§ **Task item**:
From the records below, transcribe exactly the lines that begin at the line with "in the run with" and end at the line with "pad, padg, elg and 33 more", both included.

§ **Dataset entries**:
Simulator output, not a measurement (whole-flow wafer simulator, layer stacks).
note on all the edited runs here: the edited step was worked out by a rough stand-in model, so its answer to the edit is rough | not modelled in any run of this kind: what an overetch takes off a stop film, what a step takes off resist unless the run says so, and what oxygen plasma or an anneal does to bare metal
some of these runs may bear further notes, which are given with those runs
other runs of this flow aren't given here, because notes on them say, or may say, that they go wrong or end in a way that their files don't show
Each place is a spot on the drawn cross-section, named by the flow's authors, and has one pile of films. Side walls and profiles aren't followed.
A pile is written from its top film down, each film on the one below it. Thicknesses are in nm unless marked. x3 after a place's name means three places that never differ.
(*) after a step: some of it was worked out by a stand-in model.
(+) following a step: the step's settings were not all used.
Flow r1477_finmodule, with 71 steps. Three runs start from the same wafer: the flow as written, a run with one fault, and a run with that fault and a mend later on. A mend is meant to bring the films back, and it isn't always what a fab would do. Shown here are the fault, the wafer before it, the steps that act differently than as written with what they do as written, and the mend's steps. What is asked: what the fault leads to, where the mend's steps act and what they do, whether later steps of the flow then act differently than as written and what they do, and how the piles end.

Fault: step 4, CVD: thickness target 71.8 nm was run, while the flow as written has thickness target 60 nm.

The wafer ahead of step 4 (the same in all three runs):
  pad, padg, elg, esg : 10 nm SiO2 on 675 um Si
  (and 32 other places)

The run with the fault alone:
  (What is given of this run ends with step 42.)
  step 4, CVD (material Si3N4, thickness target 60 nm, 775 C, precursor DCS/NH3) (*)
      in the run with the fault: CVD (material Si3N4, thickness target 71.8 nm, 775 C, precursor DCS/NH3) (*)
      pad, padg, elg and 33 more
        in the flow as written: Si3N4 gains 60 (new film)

§ **Exercise solution**:
      in the run with the fault: CVD (material Si3N4, thickness target 71.8 nm, 775 C, precursor DCS/NH3) (*)
      pad, padg, elg and 33 more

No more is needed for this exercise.